REQUIREMENT:
Output exactly, with nothing added, the entries from the first line through the line with "SEM image |".

───── DATA FOR ANALYSIS ─────

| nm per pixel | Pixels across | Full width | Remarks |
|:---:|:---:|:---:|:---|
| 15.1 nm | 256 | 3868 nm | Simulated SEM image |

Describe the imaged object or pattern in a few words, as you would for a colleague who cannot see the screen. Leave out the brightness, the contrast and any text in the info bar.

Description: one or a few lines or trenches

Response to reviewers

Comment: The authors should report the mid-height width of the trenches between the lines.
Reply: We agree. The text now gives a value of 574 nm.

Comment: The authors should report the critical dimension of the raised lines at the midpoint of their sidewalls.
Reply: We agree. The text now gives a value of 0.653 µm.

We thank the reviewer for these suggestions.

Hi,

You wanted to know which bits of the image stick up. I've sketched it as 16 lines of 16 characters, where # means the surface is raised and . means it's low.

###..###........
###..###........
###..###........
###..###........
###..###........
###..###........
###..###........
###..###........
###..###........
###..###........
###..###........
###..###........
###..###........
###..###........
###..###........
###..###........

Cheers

─────

TASK OUTPUT:
| nm per pixel | Pixels across | Full width | Remarks |
|:---:|:---:|:---:|:---|
| 15.1 nm | 256 | 3868 nm | Simulated SEM image |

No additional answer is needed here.